- [PROVIDED DATA]:
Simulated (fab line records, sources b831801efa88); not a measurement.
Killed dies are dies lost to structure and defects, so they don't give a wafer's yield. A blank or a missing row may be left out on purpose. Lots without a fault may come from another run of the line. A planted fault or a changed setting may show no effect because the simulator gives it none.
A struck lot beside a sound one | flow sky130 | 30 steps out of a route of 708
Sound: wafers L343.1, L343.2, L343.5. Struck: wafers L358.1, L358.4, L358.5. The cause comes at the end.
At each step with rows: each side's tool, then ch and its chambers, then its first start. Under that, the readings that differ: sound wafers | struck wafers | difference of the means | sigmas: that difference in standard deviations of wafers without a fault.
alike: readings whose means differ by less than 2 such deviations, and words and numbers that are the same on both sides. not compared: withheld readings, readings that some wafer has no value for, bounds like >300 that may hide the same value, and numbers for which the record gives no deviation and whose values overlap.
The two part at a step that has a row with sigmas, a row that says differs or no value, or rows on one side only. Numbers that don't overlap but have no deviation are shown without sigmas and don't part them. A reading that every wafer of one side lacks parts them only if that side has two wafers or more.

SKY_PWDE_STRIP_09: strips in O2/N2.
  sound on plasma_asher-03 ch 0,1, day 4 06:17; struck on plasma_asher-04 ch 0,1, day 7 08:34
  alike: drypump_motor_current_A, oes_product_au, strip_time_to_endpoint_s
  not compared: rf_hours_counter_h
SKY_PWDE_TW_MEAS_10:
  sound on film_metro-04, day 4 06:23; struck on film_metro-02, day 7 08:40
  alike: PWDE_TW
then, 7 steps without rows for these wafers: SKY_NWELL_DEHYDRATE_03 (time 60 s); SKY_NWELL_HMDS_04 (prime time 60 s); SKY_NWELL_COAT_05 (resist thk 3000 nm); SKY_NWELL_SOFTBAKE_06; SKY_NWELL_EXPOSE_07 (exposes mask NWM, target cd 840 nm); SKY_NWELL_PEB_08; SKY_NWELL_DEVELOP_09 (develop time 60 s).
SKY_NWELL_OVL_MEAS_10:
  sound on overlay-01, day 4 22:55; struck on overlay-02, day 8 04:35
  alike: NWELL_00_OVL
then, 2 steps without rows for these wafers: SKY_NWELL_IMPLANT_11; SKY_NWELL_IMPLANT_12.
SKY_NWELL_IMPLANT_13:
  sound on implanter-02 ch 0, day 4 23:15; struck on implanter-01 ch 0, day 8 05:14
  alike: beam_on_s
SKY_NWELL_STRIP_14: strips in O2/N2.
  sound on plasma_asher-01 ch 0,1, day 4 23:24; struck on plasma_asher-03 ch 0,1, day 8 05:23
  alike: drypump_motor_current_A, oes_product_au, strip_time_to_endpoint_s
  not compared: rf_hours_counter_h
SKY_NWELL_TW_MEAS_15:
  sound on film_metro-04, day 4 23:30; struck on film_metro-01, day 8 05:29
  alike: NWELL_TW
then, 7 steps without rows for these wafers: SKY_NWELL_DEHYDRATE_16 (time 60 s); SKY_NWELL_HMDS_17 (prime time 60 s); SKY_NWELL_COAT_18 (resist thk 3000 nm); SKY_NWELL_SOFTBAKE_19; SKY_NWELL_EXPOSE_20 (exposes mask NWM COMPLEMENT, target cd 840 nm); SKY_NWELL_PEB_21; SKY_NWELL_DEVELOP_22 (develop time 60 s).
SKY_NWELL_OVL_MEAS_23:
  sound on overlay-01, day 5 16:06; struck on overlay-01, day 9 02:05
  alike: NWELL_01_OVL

- [ASSIGNMENT]: Output each line exactly, from the first line of the data down to the line that contains "Sound: wafers L343.1, L343.2, L343.5.", both included.

- [EXPECTED ANSWER]:
Simulated (fab line records, sources b831801efa88); not a measurement.
Killed dies are dies lost to structure and defects, so they don't give a wafer's yield. A blank or a missing row may be left out on purpose. Lots without a fault may come from another run of the line. A planted fault or a changed setting may show no effect because the simulator gives it none.
A struck lot beside a sound one | flow sky130 | 30 steps out of a route of 708
Sound: wafers L343.1, L343.2, L343.5. Struck: wafers L358.1, L358.4, L358.5. The cause comes at the end.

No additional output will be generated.